Restate all entries exactly.

━━━ Extracted data ━━━

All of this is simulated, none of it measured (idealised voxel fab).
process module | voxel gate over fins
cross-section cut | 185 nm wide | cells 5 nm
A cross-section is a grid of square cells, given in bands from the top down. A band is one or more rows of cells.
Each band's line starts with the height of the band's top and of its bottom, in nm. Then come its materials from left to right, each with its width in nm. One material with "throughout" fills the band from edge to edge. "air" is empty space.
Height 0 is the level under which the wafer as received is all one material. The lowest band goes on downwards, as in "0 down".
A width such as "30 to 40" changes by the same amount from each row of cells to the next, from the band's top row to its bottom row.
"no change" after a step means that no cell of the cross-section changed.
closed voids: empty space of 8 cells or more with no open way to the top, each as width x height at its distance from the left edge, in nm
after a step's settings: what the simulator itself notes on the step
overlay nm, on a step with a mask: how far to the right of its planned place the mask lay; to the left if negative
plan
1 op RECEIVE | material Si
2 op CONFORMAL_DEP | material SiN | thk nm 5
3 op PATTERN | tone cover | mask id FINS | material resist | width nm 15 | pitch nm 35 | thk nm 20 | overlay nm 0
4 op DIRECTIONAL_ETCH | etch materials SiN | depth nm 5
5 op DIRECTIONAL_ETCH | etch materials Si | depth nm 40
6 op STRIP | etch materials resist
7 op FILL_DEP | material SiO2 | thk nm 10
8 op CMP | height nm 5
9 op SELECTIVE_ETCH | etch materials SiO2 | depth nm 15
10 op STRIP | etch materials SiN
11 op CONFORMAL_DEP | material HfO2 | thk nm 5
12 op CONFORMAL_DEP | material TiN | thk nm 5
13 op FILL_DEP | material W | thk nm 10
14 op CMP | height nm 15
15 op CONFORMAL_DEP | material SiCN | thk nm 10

━━━

Answer area:
All of this is simulated, none of it measured (idealised voxel fab).
process module | voxel gate over fins
cross-section cut | 185 nm wide | cells 5 nm
A cross-section is a grid of square cells, given in bands from the top down. A band is one or more rows of cells.
Each band's line starts with the height of the band's top and of its bottom, in nm. Then come its materials from left to right, each with its width in nm. One material with "throughout" fills the band from edge to edge. "air" is empty space.
Height 0 is the level under which the wafer as received is all one material. The lowest band goes on downwards, as in "0 down".
A width such as "30 to 40" changes by the same amount from each row of cells to the next, from the band's top row to its bottom row.
"no change" after a step means that no cell of the cross-section changed.
closed voids: empty space of 8 cells or more with no open way to the top, each as width x height at its distance from the left edge, in nm
after a step's settings: what the simulator itself notes on the step
overlay nm, on a step with a mask: how far to the right of its planned place the mask lay; to the left if negative
plan
1 op RECEIVE | material Si
2 op CONFORMAL_DEP | material SiN | thk nm 5
3 op PATTERN | tone cover | mask id FINS | material resist | width nm 15 | pitch nm 35 | thk nm 20 | overlay nm 0
4 op DIRECTIONAL_ETCH | etch materials SiN | depth nm 5
5 op DIRECTIONAL_ETCH | etch materials Si | depth nm 40
6 op STRIP | etch materials resist
7 op FILL_DEP | material SiO2 | thk nm 10
8 op CMP | height nm 5
9 op SELECTIVE_ETCH | etch materials SiO2 | depth nm 15
10 op STRIP | etch materials SiN
11 op CONFORMAL_DEP | material HfO2 | thk nm 5
12 op CONFORMAL_DEP | material TiN | thk nm 5
13 op FILL_DEP | material W | thk nm 10
14 op CMP | height nm 15
15 op CONFORMAL_DEP | material SiCN | thk nm 10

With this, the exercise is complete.